Supplied records.
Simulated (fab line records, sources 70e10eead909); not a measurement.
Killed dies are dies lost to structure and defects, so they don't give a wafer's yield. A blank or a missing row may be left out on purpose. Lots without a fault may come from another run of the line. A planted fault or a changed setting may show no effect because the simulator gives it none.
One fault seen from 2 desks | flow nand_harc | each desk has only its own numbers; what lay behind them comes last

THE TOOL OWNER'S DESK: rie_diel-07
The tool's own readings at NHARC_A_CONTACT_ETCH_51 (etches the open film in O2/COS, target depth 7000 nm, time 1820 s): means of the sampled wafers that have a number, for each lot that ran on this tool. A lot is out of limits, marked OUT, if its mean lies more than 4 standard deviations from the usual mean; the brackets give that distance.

Work task.
The entries shown above must be restated word for word.

Answer area.
Simulated (fab line records, sources 70e10eead909); not a measurement.
Killed dies are dies lost to structure and defects, so they don't give a wafer's yield. A blank or a missing row may be left out on purpose. Lots without a fault may come from another run of the line. A planted fault or a changed setting may show no effect because the simulator gives it none.
One fault seen from 2 desks | flow nand_harc | each desk has only its own numbers; what lay behind them comes last

THE TOOL OWNER'S DESK: rie_diel-07
The tool's own readings at NHARC_A_CONTACT_ETCH_51 (etches the open film in O2/COS, target depth 7000 nm, time 1820 s): means of the sampled wafers that have a number, for each lot that ran on this tool. A lot is out of limits, marked OUT, if its mean lies more than 4 standard deviations from the usual mean; the brackets give that distance.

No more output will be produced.